Please restate the data exactly, from the first line to the last.

--- START ---

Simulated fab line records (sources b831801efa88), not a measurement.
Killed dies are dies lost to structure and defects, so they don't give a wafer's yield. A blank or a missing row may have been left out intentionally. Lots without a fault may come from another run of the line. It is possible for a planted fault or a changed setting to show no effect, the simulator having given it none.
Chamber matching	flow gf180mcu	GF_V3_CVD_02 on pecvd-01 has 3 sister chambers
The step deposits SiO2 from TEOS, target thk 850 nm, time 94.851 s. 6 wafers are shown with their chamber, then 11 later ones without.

--- END ---

▶ _Task output_
Simulated fab line records (sources b831801efa88), not a measurement.
Killed dies are dies lost to structure and defects, so they don't give a wafer's yield. A blank or a missing row may have been left out intentionally. Lots without a fault may come from another run of the line. It is possible for a planted fault or a changed setting to show no effect, the simulator having given it none.
Chamber matching	flow gf180mcu	GF_V3_CVD_02 on pecvd-01 has 3 sister chambers
The step deposits SiO2 from TEOS, target thk 850 nm, time 94.851 s. 6 wafers are shown with their chamber, then 11 later ones without.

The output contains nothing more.